### RAW DATA
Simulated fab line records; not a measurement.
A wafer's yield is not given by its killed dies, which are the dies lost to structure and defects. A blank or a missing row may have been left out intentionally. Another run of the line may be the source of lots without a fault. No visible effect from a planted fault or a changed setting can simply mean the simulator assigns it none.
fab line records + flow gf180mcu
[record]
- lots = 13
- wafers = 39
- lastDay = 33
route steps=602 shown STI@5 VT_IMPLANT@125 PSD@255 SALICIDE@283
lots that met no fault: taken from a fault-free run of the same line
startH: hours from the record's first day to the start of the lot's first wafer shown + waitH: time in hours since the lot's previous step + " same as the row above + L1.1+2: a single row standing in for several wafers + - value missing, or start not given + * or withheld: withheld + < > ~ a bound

### TASK ITEM
With the first line being the one containing "A wafer's yield" and the last line the one containing "route steps=602 shown", transcribe exactly the lines above that fall in that range.

### RESULT
A wafer's yield is not given by its killed dies, which are the dies lost to structure and defects. A blank or a missing row may have been left out intentionally. Another run of the line may be the source of lots without a fault. No visible effect from a planted fault or a changed setting can simply mean the simulator assigns it none.
fab line records + flow gf180mcu
[record]
- lots = 13
- wafers = 39
- lastDay = 33
route steps=602 shown STI@5 VT_IMPLANT@125 PSD@255 SALICIDE@283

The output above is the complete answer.